• **Assigned task**
All of the entries need to be repeated exactly. Leave nothing out.

• **Record extracts**
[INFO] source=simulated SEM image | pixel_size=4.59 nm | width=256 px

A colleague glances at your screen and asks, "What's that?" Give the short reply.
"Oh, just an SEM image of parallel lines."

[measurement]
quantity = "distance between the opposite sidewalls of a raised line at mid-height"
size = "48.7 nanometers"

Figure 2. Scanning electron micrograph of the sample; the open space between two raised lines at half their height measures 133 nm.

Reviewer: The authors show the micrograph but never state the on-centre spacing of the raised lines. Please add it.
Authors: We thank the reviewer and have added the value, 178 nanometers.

• **Written solution**
[INFO] source=simulated SEM image | pixel_size=4.59 nm | width=256 px

A colleague glances at your screen and asks, "What's that?" Give the short reply.
"Oh, just an SEM image of parallel lines."

[measurement]
quantity = "distance between the opposite sidewalls of a raised line at mid-height"
size = "48.7 nanometers"

Figure 2. Scanning electron micrograph of the sample; the open space between two raised lines at half their height measures 133 nm.

Reviewer: The authors show the micrograph but never state the on-centre spacing of the raised lines. Please add it.
Authors: We thank the reviewer and have added the value, 178 nanometers.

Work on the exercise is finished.